ACTIVITY:
Write out the entries below exactly. End with the line that contains "S3: pressure at".

──────────────────────────────

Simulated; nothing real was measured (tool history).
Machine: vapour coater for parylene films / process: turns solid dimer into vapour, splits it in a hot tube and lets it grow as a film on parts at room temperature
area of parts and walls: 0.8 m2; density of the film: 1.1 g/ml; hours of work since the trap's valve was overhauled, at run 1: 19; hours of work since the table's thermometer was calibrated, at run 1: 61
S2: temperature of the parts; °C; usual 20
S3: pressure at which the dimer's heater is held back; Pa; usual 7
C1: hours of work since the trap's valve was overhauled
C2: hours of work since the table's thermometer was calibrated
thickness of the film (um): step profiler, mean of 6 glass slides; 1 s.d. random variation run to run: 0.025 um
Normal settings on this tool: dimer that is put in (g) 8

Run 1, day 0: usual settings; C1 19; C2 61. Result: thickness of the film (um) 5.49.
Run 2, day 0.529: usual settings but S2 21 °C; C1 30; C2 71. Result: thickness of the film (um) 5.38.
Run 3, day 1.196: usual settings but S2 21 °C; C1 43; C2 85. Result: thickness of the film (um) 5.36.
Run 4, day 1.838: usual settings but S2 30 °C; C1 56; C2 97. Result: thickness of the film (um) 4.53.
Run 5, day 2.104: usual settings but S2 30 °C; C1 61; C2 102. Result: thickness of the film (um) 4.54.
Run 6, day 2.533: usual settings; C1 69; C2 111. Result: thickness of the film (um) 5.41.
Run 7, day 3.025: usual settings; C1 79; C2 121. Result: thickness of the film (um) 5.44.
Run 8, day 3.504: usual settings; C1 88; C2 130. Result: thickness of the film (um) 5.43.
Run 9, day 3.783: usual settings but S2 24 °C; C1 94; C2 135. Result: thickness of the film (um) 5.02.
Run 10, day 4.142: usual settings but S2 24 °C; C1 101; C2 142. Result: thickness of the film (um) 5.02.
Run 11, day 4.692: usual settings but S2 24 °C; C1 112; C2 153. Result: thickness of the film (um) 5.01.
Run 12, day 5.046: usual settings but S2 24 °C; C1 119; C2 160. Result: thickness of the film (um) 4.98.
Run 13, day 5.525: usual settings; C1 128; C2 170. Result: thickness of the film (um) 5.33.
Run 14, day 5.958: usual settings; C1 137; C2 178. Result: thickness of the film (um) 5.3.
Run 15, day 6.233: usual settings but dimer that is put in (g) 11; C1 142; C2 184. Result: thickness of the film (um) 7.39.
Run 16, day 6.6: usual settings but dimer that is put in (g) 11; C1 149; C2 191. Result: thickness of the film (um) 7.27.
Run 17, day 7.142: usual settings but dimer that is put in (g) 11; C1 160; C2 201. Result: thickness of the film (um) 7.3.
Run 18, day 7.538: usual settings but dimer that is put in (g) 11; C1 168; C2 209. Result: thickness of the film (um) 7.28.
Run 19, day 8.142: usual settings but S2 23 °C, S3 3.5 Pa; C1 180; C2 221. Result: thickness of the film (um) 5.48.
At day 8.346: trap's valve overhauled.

──────────────────────────────

RESPONSE BOX:
Simulated; nothing real was measured (tool history).
Machine: vapour coater for parylene films / process: turns solid dimer into vapour, splits it in a hot tube and lets it grow as a film on parts at room temperature
area of parts and walls: 0.8 m2; density of the film: 1.1 g/ml; hours of work since the trap's valve was overhauled, at run 1: 19; hours of work since the table's thermometer was calibrated, at run 1: 61
S2: temperature of the parts; °C; usual 20
S3: pressure at which the dimer's heater is held back; Pa; usual 7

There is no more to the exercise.